Data to examine
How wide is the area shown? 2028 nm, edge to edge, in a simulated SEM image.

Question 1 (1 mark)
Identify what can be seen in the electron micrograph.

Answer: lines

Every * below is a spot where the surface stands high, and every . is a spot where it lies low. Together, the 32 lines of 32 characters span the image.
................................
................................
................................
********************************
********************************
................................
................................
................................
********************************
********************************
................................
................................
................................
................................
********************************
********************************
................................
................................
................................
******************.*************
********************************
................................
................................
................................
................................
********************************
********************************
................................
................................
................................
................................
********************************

Requirement
Faithfully reproduce all of the records, character for character.

Result
How wide is the area shown? 2028 nm, edge to edge, in a simulated SEM image.

Question 1 (1 mark)
Identify what can be seen in the electron micrograph.

Answer: lines

Every * below is a spot where the surface stands high, and every . is a spot where it lies low. Together, the 32 lines of 32 characters span the image.
................................
................................
................................
********************************
********************************
................................
................................
................................
********************************
********************************
................................
................................
................................
................................
********************************
********************************
................................
................................
................................
******************.*************
********************************
................................
................................
................................
................................
********************************
********************************
................................
................................
................................
................................
********************************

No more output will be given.